** Opening MATERIAL PROVIDED block **

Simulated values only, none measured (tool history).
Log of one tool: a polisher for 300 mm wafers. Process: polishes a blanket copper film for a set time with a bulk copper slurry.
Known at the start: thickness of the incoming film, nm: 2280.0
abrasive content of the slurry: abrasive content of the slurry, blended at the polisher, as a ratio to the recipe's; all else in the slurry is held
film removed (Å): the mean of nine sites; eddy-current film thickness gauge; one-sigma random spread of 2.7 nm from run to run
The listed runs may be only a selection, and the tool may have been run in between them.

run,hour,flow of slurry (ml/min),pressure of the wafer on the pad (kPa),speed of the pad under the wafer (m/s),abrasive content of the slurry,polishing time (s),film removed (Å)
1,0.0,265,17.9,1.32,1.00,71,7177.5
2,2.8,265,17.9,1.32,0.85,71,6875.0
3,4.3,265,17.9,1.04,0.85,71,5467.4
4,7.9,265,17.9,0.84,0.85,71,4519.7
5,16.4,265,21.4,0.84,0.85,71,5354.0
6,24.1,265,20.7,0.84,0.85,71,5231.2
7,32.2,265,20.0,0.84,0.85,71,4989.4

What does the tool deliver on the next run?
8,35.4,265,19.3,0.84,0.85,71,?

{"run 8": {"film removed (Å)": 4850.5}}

** Closing MATERIAL PROVIDED block **

### WORK REQUEST
Print exactly the lines of the listing above starting at the line containing "3,4.3,265,17.9,1.04,0.85,71,5467.4" and ending at the line containing "8,35.4,265,19.3,0.84,0.85,71,?", both included.

### TASK RESPONSE
3,4.3,265,17.9,1.04,0.85,71,5467.4
4,7.9,265,17.9,0.84,0.85,71,4519.7
5,16.4,265,21.4,0.84,0.85,71,5354.0
6,24.1,265,20.7,0.84,0.85,71,5231.2
7,32.2,265,20.0,0.84,0.85,71,4989.4

What does the tool deliver on the next run?
8,35.4,265,19.3,0.84,0.85,71,?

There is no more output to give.